**ACTIVITY**. Reproduce the opening lines of the records exactly, please, stopping after the line that contains "The width of".

[[ DATA SUPPLIED, beginning ]]

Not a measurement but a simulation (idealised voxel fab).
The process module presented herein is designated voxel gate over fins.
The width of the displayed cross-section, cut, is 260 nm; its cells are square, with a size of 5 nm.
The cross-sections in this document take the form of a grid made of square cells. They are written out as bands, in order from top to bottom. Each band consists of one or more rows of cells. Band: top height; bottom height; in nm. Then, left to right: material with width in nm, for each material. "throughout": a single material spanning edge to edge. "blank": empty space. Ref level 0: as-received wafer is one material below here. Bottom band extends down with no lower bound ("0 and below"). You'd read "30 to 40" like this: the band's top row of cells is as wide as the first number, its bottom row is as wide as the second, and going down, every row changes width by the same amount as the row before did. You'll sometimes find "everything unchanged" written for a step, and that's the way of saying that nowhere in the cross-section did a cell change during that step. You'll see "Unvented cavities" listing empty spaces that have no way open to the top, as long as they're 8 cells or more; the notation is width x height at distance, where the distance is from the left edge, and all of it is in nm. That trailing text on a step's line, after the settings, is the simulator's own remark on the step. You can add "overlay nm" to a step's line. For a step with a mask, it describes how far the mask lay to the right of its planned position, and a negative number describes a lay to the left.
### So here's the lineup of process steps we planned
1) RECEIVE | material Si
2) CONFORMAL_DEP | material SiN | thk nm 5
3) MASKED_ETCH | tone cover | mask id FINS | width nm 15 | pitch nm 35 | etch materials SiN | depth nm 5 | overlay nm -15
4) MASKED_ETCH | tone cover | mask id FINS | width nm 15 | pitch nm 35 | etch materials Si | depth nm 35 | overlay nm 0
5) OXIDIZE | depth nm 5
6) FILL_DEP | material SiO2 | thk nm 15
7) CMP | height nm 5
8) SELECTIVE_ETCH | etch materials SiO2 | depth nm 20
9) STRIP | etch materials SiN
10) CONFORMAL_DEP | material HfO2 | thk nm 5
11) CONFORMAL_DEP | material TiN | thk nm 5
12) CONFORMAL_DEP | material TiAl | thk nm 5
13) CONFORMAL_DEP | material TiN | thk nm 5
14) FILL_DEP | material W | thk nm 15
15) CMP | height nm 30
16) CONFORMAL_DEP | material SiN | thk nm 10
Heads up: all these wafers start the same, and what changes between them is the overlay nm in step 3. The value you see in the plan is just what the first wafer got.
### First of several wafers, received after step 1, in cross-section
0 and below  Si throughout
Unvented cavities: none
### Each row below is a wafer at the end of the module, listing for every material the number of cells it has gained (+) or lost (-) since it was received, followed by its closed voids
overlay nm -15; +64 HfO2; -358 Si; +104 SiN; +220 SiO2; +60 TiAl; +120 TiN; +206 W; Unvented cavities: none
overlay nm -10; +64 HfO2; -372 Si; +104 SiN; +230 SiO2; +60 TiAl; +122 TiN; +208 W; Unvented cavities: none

[[ DATA SUPPLIED, end ]]

**RESPONSE BOX**.
Not a measurement but a simulation (idealised voxel fab).
The process module presented herein is designated voxel gate over fins.
The width of the displayed cross-section, cut, is 260 nm; its cells are square, with a size of 5 nm.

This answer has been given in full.